◆ **Work instruction**
When you write out the records, keep every line exactly as it is.

[[ Extracted records open ]]

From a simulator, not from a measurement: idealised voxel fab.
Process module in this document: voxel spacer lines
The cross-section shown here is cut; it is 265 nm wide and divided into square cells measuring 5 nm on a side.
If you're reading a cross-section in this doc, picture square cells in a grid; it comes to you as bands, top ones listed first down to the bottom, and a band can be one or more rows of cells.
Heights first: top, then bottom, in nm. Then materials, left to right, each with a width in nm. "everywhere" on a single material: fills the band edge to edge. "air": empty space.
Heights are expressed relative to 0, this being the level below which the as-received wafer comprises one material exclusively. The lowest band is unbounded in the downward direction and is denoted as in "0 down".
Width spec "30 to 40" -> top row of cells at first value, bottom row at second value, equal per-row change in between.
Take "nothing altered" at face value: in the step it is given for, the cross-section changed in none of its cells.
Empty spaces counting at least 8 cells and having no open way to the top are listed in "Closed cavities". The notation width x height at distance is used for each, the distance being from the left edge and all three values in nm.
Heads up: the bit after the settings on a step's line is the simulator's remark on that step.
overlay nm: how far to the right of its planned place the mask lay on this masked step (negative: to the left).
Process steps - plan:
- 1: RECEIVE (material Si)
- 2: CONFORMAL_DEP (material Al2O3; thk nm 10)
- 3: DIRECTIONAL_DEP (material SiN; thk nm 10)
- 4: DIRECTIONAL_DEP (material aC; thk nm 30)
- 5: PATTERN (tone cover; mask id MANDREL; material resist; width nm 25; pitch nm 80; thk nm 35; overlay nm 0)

[[ Extracted records closed ]]

◆ **Response area**
From a simulator, not from a measurement: idealised voxel fab.
Process module in this document: voxel spacer lines
The cross-section shown here is cut; it is 265 nm wide and divided into square cells measuring 5 nm on a side.
If you're reading a cross-section in this doc, picture square cells in a grid; it comes to you as bands, top ones listed first down to the bottom, and a band can be one or more rows of cells.
Heights first: top, then bottom, in nm. Then materials, left to right, each with a width in nm. "everywhere" on a single material: fills the band edge to edge. "air": empty space.
Heights are expressed relative to 0, this being the level below which the as-received wafer comprises one material exclusively. The lowest band is unbounded in the downward direction and is denoted as in "0 down".
Width spec "30 to 40" -> top row of cells at first value, bottom row at second value, equal per-row change in between.
Take "nothing altered" at face value: in the step it is given for, the cross-section changed in none of its cells.
Empty spaces counting at least 8 cells and having no open way to the top are listed in "Closed cavities". The notation width x height at distance is used for each, the distance being from the left edge and all three values in nm.
Heads up: the bit after the settings on a step's line is the simulator's remark on that step.
overlay nm: how far to the right of its planned place the mask lay on this masked step (negative: to the left).
Process steps - plan:
- 1: RECEIVE (material Si)
- 2: CONFORMAL_DEP (material Al2O3; thk nm 10)
- 3: DIRECTIONAL_DEP (material SiN; thk nm 10)
- 4: DIRECTIONAL_DEP (material aC; thk nm 30)
- 5: PATTERN (tone cover; mask id MANDREL; material resist; width nm 25; pitch nm 80; thk nm 35; overlay nm 0)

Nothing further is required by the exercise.